WORK INSTRUCTION:
Exact copies of the records below are required.

DATASET:
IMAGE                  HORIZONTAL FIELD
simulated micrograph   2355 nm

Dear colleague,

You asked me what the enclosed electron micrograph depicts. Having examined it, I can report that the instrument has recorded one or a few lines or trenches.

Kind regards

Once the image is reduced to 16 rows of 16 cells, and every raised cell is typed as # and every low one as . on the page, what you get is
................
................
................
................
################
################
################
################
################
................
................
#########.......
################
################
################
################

RESPONSE AREA:
IMAGE                  HORIZONTAL FIELD
simulated micrograph   2355 nm

Dear colleague,

You asked me what the enclosed electron micrograph depicts. Having examined it, I can report that the instrument has recorded one or a few lines or trenches.

Kind regards

Once the image is reduced to 16 rows of 16 cells, and every raised cell is typed as # and every low one as . on the page, what you get is
................
................
................
................
################
################
################
################
################
................
................
#########.......
################
################
################
################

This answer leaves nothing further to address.